□ □ □ □ □ □ □

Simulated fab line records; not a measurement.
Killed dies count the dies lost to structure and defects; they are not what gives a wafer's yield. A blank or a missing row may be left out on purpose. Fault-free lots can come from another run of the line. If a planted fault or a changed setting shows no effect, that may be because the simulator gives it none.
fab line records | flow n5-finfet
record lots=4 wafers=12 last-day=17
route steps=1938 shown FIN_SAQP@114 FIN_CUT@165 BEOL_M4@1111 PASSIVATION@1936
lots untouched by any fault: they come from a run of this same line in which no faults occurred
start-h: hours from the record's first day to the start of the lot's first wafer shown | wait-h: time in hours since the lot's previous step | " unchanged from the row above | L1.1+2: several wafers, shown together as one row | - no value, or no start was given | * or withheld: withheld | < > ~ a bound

□ □ □ □ □ □ □

*Requirement:* Exactly what appears above must be set down again in full.

*Written solution:*
Simulated fab line records; not a measurement.
Killed dies count the dies lost to structure and defects; they are not what gives a wafer's yield. A blank or a missing row may be left out on purpose. Fault-free lots can come from another run of the line. If a planted fault or a changed setting shows no effect, that may be because the simulator gives it none.
fab line records | flow n5-finfet
record lots=4 wafers=12 last-day=17
route steps=1938 shown FIN_SAQP@114 FIN_CUT@165 BEOL_M4@1111 PASSIVATION@1936
lots untouched by any fault: they come from a run of this same line in which no faults occurred
start-h: hours from the record's first day to the start of the lot's first wafer shown | wait-h: time in hours since the lot's previous step | " unchanged from the row above | L1.1+2: several wafers, shown together as one row | - no value, or no start was given | * or withheld: withheld | < > ~ a bound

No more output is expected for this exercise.